**ASSIGNED TASK**
Please repeat all the entries. Nothing may differ.

*** Begin section ***
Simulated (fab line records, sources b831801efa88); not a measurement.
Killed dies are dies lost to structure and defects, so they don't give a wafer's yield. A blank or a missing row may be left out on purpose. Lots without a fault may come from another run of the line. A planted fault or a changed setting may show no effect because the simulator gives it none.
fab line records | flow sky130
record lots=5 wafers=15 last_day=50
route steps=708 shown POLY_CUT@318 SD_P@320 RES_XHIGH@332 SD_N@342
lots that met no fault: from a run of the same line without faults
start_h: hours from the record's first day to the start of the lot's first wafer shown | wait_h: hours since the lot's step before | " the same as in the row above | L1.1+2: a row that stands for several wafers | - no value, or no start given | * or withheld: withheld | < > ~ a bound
*** End section ***

**ANSWER SECTION**
Simulated (fab line records, sources b831801efa88); not a measurement.
Killed dies are dies lost to structure and defects, so they don't give a wafer's yield. A blank or a missing row may be left out on purpose. Lots without a fault may come from another run of the line. A planted fault or a changed setting may show no effect because the simulator gives it none.
fab line records | flow sky130
record lots=5 wafers=15 last_day=50
route steps=708 shown POLY_CUT@318 SD_P@320 RES_XHIGH@332 SD_N@342
lots that met no fault: from a run of the same line without faults
start_h: hours from the record's first day to the start of the lot's first wafer shown | wait_h: hours since the lot's step before | " the same as in the row above | L1.1+2: a row that stands for several wafers | - no value, or no start given | * or withheld: withheld | < > ~ a bound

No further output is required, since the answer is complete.